*WORK TASK*.
The records that follow should be copied in full, exactly as they read.

*DATA TO EXAMINE*.
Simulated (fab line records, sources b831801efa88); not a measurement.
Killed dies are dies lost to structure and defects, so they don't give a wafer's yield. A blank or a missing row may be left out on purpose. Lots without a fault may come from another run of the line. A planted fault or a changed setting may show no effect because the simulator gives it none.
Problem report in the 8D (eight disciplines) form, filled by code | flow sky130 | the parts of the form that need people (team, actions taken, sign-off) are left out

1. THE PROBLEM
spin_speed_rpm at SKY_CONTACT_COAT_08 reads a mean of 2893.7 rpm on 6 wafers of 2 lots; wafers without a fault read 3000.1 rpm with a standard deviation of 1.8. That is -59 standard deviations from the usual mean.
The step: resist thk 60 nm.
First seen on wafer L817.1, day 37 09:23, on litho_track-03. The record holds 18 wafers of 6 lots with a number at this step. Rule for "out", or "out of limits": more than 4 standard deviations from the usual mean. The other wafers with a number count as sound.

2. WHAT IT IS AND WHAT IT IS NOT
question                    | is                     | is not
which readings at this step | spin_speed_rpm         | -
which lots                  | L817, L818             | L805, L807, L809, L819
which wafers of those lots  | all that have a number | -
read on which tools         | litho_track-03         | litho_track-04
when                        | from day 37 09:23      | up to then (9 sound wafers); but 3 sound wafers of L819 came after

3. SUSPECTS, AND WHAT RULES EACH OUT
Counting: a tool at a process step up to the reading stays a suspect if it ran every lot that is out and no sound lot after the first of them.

*WRITTEN SOLUTION*.
Simulated (fab line records, sources b831801efa88); not a measurement.
Killed dies are dies lost to structure and defects, so they don't give a wafer's yield. A blank or a missing row may be left out on purpose. Lots without a fault may come from another run of the line. A planted fault or a changed setting may show no effect because the simulator gives it none.
Problem report in the 8D (eight disciplines) form, filled by code | flow sky130 | the parts of the form that need people (team, actions taken, sign-off) are left out

1. THE PROBLEM
spin_speed_rpm at SKY_CONTACT_COAT_08 reads a mean of 2893.7 rpm on 6 wafers of 2 lots; wafers without a fault read 3000.1 rpm with a standard deviation of 1.8. That is -59 standard deviations from the usual mean.
The step: resist thk 60 nm.
First seen on wafer L817.1, day 37 09:23, on litho_track-03. The record holds 18 wafers of 6 lots with a number at this step. Rule for "out", or "out of limits": more than 4 standard deviations from the usual mean. The other wafers with a number count as sound.

2. WHAT IT IS AND WHAT IT IS NOT
question                    | is                     | is not
which readings at this step | spin_speed_rpm         | -
which lots                  | L817, L818             | L805, L807, L809, L819
which wafers of those lots  | all that have a number | -
read on which tools         | litho_track-03         | litho_track-04
when                        | from day 37 09:23      | up to then (9 sound wafers); but 3 sound wafers of L819 came after

3. SUSPECTS, AND WHAT RULES EACH OUT
Counting: a tool at a process step up to the reading stays a suspect if it ran every lot that is out and no sound lot after the first of them.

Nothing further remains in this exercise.